-- Requirement --
Reproduce the data below line by line, from its first line to the line with "Height 0 is", both included, and nothing past that point.

-- Raw data --
********
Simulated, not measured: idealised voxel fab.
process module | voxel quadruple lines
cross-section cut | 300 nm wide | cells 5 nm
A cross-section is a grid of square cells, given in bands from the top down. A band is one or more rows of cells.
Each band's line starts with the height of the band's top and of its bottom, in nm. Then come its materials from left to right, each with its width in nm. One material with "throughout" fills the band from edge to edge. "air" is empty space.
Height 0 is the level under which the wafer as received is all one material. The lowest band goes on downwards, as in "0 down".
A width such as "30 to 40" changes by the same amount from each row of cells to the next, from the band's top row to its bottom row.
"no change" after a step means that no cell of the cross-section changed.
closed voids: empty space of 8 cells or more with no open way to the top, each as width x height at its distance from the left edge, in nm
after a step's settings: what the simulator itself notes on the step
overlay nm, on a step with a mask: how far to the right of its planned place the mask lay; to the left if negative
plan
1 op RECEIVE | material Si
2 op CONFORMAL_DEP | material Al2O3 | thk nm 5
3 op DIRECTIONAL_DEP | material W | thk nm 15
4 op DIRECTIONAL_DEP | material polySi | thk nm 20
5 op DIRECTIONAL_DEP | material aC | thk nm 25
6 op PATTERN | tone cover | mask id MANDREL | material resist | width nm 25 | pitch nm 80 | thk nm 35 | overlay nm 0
********

-- Written response --
Simulated, not measured: idealised voxel fab.
process module | voxel quadruple lines
cross-section cut | 300 nm wide | cells 5 nm
A cross-section is a grid of square cells, given in bands from the top down. A band is one or more rows of cells.
Each band's line starts with the height of the band's top and of its bottom, in nm. Then come its materials from left to right, each with its width in nm. One material with "throughout" fills the band from edge to edge. "air" is empty space.
Height 0 is the level under which the wafer as received is all one material. The lowest band goes on downwards, as in "0 down".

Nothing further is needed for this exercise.